(GIVEN DATA Opens)

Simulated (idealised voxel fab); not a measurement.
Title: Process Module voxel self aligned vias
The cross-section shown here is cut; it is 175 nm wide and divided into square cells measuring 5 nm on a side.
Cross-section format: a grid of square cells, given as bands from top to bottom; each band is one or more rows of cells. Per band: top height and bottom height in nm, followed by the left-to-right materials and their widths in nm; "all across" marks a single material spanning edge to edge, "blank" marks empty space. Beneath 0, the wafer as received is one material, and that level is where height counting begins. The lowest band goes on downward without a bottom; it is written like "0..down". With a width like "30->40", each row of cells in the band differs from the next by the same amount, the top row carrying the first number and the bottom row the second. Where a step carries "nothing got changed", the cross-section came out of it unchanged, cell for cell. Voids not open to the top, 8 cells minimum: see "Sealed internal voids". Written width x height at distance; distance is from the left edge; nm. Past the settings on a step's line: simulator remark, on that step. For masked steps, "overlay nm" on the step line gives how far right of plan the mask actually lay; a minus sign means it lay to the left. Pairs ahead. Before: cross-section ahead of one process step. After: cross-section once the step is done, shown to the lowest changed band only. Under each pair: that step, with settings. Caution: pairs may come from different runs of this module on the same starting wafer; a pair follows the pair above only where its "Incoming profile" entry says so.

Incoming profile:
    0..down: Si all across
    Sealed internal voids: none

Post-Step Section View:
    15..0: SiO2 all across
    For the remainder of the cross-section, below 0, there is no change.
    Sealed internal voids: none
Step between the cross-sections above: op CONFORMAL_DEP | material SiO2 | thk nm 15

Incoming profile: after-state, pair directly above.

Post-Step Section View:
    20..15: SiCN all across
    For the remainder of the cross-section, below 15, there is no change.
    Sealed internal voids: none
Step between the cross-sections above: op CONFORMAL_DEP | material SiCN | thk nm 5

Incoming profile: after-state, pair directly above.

(GIVEN DATA Closes)

WORK INSTRUCTION:
Please reproduce exactly the lines in the listing above from the one containing "15..0: SiO2 all across" through the one containing "20..15: SiCN all across", both included, and nothing more.

EXERCISE ANSWER:
    15..0: SiO2 all across
    For the remainder of the cross-section, below 0, there is no change.
    Sealed internal voids: none
Step between the cross-sections above: op CONFORMAL_DEP | material SiO2 | thk nm 15

Incoming profile: after-state, pair directly above.

Post-Step Section View:
    20..15: SiCN all across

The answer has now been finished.